◆ Required action
Each record below is to be reproduced without any change.

▶

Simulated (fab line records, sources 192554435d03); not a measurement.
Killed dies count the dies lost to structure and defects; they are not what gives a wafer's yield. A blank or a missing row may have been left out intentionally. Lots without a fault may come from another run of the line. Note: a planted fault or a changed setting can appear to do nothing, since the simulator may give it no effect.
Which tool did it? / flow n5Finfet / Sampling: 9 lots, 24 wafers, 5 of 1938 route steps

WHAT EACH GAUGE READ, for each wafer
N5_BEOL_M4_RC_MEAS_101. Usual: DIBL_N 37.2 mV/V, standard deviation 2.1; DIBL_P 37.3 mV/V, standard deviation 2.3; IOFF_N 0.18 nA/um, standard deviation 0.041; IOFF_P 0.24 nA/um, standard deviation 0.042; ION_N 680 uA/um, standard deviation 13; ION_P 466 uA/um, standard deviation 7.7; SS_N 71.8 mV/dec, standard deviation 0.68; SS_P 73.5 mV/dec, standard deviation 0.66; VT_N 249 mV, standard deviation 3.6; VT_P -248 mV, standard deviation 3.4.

◀

◆ Worked solution
Simulated (fab line records, sources 192554435d03); not a measurement.
Killed dies count the dies lost to structure and defects; they are not what gives a wafer's yield. A blank or a missing row may have been left out intentionally. Lots without a fault may come from another run of the line. Note: a planted fault or a changed setting can appear to do nothing, since the simulator may give it no effect.
Which tool did it? / flow n5Finfet / Sampling: 9 lots, 24 wafers, 5 of 1938 route steps

WHAT EACH GAUGE READ, for each wafer
N5_BEOL_M4_RC_MEAS_101. Usual: DIBL_N 37.2 mV/V, standard deviation 2.1; DIBL_P 37.3 mV/V, standard deviation 2.3; IOFF_N 0.18 nA/um, standard deviation 0.041; IOFF_P 0.24 nA/um, standard deviation 0.042; ION_N 680 uA/um, standard deviation 13; ION_P 466 uA/um, standard deviation 7.7; SS_N 71.8 mV/dec, standard deviation 0.68; SS_P 73.5 mV/dec, standard deviation 0.66; VT_N 249 mV, standard deviation 3.6; VT_P -248 mV, standard deviation 3.4.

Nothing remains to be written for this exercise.